- [Activity]
Reproduce, character for character, the entries from their opening line through the line with "20 op EPI | material Ru | thk nm 10".

- [Provided information]
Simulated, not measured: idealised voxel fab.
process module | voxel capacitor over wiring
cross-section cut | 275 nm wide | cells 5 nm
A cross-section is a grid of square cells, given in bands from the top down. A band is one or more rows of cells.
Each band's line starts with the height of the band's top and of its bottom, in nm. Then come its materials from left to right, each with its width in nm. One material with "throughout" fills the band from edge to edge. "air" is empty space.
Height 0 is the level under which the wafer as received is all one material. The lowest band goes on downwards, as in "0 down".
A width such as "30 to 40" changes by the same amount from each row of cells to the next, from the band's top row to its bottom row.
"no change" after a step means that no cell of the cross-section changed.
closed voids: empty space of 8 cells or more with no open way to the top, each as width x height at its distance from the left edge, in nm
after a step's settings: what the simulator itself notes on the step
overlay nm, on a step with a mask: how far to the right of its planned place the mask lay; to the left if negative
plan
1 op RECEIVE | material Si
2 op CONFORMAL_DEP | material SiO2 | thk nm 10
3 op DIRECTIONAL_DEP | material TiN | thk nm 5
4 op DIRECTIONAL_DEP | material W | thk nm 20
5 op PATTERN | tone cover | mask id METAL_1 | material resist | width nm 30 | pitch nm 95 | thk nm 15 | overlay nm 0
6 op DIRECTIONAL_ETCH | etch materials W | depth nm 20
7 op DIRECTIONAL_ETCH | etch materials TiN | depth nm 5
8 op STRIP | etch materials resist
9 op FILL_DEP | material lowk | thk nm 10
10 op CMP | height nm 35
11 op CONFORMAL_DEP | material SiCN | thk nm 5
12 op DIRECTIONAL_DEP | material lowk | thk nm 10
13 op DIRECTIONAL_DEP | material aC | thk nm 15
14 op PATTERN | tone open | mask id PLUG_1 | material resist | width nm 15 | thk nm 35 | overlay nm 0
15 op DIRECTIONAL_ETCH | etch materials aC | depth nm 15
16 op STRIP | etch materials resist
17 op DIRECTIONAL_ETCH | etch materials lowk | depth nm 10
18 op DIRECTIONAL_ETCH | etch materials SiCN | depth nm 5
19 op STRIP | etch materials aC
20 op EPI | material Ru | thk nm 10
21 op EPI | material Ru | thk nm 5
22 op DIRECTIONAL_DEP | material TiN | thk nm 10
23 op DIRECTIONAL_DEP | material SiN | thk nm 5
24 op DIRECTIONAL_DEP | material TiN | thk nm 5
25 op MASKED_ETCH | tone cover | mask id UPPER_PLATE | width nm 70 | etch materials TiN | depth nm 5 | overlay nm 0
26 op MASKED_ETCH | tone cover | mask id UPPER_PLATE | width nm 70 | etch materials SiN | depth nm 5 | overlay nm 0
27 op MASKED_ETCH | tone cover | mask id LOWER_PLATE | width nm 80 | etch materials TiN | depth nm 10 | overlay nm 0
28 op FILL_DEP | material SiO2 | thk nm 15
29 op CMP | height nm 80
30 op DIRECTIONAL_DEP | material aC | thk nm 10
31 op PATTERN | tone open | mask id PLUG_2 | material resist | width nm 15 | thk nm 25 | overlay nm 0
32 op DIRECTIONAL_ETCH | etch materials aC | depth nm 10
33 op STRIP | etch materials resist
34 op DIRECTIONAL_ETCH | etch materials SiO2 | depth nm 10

- [Exercise answer]
Simulated, not measured: idealised voxel fab.
process module | voxel capacitor over wiring
cross-section cut | 275 nm wide | cells 5 nm
A cross-section is a grid of square cells, given in bands from the top down. A band is one or more rows of cells.
Each band's line starts with the height of the band's top and of its bottom, in nm. Then come its materials from left to right, each with its width in nm. One material with "throughout" fills the band from edge to edge. "air" is empty space.
Height 0 is the level under which the wafer as received is all one material. The lowest band goes on downwards, as in "0 down".
A width such as "30 to 40" changes by the same amount from each row of cells to the next, from the band's top row to its bottom row.
"no change" after a step means that no cell of the cross-section changed.
closed voids: empty space of 8 cells or more with no open way to the top, each as width x height at its distance from the left edge, in nm
after a step's settings: what the simulator itself notes on the step
overlay nm, on a step with a mask: how far to the right of its planned place the mask lay; to the left if negative
plan
1 op RECEIVE | material Si
2 op CONFORMAL_DEP | material SiO2 | thk nm 10
3 op DIRECTIONAL_DEP | material TiN | thk nm 5
4 op DIRECTIONAL_DEP | material W | thk nm 20
5 op PATTERN | tone cover | mask id METAL_1 | material resist | width nm 30 | pitch nm 95 | thk nm 15 | overlay nm 0
6 op DIRECTIONAL_ETCH | etch materials W | depth nm 20
7 op DIRECTIONAL_ETCH | etch materials TiN | depth nm 5
8 op STRIP | etch materials resist
9 op FILL_DEP | material lowk | thk nm 10
10 op CMP | height nm 35
11 op CONFORMAL_DEP | material SiCN | thk nm 5
12 op DIRECTIONAL_DEP | material lowk | thk nm 10
13 op DIRECTIONAL_DEP | material aC | thk nm 15
14 op PATTERN | tone open | mask id PLUG_1 | material resist | width nm 15 | thk nm 35 | overlay nm 0
15 op DIRECTIONAL_ETCH | etch materials aC | depth nm 15
16 op STRIP | etch materials resist
17 op DIRECTIONAL_ETCH | etch materials lowk | depth nm 10
18 op DIRECTIONAL_ETCH | etch materials SiCN | depth nm 5
19 op STRIP | etch materials aC
20 op EPI | material Ru | thk nm 10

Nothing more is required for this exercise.